▶ **TASK ITEM**
Exactly as written, transcribe each line of the listing.

▶ **PROVIDED INFORMATION**
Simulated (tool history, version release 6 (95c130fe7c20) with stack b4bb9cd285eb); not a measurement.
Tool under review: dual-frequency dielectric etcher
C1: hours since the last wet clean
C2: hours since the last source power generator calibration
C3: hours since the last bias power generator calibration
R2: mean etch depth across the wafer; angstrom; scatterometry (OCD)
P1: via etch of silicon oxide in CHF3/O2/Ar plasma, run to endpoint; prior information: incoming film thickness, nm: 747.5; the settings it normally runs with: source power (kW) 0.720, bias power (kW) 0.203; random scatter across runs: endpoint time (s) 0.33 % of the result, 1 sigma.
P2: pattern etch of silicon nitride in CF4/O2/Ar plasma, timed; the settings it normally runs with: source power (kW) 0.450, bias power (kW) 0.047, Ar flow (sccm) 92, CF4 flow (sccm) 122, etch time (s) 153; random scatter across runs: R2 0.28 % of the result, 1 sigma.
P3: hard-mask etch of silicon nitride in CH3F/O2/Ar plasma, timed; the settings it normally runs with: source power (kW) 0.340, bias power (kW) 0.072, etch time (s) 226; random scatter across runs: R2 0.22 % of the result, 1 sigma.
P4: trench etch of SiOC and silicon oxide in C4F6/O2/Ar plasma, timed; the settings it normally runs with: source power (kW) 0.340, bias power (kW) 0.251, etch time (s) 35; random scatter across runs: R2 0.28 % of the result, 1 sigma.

▶ **PROBLEM SOLUTION**
Simulated (tool history, version release 6 (95c130fe7c20) with stack b4bb9cd285eb); not a measurement.
Tool under review: dual-frequency dielectric etcher
C1: hours since the last wet clean
C2: hours since the last source power generator calibration
C3: hours since the last bias power generator calibration
R2: mean etch depth across the wafer; angstrom; scatterometry (OCD)
P1: via etch of silicon oxide in CHF3/O2/Ar plasma, run to endpoint; prior information: incoming film thickness, nm: 747.5; the settings it normally runs with: source power (kW) 0.720, bias power (kW) 0.203; random scatter across runs: endpoint time (s) 0.33 % of the result, 1 sigma.
P2: pattern etch of silicon nitride in CF4/O2/Ar plasma, timed; the settings it normally runs with: source power (kW) 0.450, bias power (kW) 0.047, Ar flow (sccm) 92, CF4 flow (sccm) 122, etch time (s) 153; random scatter across runs: R2 0.28 % of the result, 1 sigma.
P3: hard-mask etch of silicon nitride in CH3F/O2/Ar plasma, timed; the settings it normally runs with: source power (kW) 0.340, bias power (kW) 0.072, etch time (s) 226; random scatter across runs: R2 0.22 % of the result, 1 sigma.
P4: trench etch of SiOC and silicon oxide in C4F6/O2/Ar plasma, timed; the settings it normally runs with: source power (kW) 0.340, bias power (kW) 0.251, etch time (s) 35; random scatter across runs: R2 0.28 % of the result, 1 sigma.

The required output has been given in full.